> _WORK TASK_: Output, word for word, the lines of this listing that fall between the line with "step 14, COAT" and the line with "step 19, PEB (EUV resist, 100 C, 60 s)", counting both of those lines, and no others.

───── DATA SECTION ─────

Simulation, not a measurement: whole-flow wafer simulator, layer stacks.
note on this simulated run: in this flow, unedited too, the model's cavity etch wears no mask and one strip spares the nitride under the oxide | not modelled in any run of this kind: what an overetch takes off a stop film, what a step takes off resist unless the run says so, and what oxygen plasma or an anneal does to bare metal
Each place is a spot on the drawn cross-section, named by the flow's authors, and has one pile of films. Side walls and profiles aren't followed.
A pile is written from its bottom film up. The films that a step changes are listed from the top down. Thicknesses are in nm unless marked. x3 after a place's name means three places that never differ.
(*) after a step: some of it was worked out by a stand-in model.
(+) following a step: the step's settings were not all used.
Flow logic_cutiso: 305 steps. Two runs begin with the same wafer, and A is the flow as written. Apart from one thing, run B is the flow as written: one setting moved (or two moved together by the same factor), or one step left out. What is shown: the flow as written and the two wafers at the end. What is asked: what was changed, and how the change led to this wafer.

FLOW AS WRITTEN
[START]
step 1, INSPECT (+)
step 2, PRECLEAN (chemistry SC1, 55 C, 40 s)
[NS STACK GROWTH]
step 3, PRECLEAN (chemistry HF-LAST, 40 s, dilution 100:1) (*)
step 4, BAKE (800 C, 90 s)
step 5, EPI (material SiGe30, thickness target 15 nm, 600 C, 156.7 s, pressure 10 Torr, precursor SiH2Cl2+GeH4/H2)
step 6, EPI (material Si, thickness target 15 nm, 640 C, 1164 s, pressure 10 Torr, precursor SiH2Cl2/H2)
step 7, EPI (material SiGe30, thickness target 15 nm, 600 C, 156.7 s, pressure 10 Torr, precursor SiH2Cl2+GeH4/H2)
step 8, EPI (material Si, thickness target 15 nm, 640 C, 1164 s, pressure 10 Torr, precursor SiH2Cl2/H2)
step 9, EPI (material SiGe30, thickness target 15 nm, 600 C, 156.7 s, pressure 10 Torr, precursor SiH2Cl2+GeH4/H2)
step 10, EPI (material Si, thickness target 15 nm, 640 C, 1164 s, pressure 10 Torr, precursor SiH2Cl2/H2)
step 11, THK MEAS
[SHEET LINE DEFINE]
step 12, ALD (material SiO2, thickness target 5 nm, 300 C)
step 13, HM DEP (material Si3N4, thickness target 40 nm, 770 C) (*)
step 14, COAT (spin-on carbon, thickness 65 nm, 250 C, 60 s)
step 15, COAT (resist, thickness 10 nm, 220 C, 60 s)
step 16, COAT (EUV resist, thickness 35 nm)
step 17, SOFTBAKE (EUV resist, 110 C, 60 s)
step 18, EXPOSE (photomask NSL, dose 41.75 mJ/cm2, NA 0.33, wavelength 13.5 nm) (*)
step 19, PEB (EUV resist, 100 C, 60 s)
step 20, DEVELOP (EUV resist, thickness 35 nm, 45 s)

─────

> _RESPONSE_:
step 14, COAT (spin-on carbon, thickness 65 nm, 250 C, 60 s)
step 15, COAT (resist, thickness 10 nm, 220 C, 60 s)
step 16, COAT (EUV resist, thickness 35 nm)
step 17, SOFTBAKE (EUV resist, 110 C, 60 s)
step 18, EXPOSE (photomask NSL, dose 41.75 mJ/cm2, NA 0.33, wavelength 13.5 nm) (*)
step 19, PEB (EUV resist, 100 C, 60 s)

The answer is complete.